ACTIVITY. Word for word, reproduce all of the entries shown below.

DATASET CONTENT Block Start
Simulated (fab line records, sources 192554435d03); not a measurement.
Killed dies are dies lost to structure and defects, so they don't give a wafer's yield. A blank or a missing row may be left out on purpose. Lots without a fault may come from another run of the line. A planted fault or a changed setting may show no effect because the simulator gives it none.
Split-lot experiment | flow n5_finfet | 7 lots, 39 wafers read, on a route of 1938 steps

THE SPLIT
DATASET CONTENT Block End

EXERCISE SOLUTION.
Simulated (fab line records, sources 192554435d03); not a measurement.
Killed dies are dies lost to structure and defects, so they don't give a wafer's yield. A blank or a missing row may be left out on purpose. Lots without a fault may come from another run of the line. A planted fault or a changed setting may show no effect because the simulator gives it none.
Split-lot experiment | flow n5_finfet | 7 lots, 39 wafers read, on a route of 1938 steps

THE SPLIT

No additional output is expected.